ACTION ITEM
Until you reach the line containing "Each chamber has", reproduce each line of the listing exactly, please, and include that line as well.

DATA EXTRACT
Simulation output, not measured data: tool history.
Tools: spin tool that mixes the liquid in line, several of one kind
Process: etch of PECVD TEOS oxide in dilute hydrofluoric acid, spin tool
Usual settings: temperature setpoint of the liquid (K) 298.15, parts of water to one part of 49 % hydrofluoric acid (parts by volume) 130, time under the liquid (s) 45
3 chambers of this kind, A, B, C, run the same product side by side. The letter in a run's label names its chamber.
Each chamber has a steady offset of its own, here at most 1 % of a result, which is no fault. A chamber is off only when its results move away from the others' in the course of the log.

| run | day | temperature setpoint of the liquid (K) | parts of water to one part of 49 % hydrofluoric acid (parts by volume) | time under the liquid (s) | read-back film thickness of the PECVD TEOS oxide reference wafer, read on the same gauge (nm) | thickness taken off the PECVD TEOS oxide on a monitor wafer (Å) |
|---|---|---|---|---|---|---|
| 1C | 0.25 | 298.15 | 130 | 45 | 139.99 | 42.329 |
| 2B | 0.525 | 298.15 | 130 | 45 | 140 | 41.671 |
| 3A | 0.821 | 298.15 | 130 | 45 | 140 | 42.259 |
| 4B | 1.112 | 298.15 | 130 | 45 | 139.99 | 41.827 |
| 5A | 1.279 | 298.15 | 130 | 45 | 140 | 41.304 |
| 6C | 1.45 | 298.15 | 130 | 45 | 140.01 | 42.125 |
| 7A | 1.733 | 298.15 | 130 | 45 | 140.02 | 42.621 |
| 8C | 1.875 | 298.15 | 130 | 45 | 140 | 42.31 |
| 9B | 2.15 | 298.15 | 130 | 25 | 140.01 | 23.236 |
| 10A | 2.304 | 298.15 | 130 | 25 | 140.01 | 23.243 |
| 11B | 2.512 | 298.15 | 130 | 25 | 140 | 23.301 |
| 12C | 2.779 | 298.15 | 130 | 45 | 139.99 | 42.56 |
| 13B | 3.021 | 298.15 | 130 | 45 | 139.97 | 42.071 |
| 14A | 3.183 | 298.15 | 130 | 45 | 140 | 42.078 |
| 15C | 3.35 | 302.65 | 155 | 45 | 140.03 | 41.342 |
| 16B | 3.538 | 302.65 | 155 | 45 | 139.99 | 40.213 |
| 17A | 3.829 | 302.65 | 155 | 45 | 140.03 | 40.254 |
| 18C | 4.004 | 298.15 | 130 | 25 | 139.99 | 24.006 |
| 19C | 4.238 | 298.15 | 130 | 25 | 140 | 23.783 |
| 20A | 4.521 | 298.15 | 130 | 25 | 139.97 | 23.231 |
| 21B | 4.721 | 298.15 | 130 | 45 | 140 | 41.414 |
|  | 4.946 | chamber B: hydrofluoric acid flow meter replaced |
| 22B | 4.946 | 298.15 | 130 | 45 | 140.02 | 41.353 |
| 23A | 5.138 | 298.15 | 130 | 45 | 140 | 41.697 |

TASK RESULT
Simulation output, not measured data: tool history.
Tools: spin tool that mixes the liquid in line, several of one kind
Process: etch of PECVD TEOS oxide in dilute hydrofluoric acid, spin tool
Usual settings: temperature setpoint of the liquid (K) 298.15, parts of water to one part of 49 % hydrofluoric acid (parts by volume) 130, time under the liquid (s) 45
3 chambers of this kind, A, B, C, run the same product side by side. The letter in a run's label names its chamber.
Each chamber has a steady offset of its own, here at most 1 % of a result, which is no fault. A chamber is off only when its results move away from the others' in the course of the log.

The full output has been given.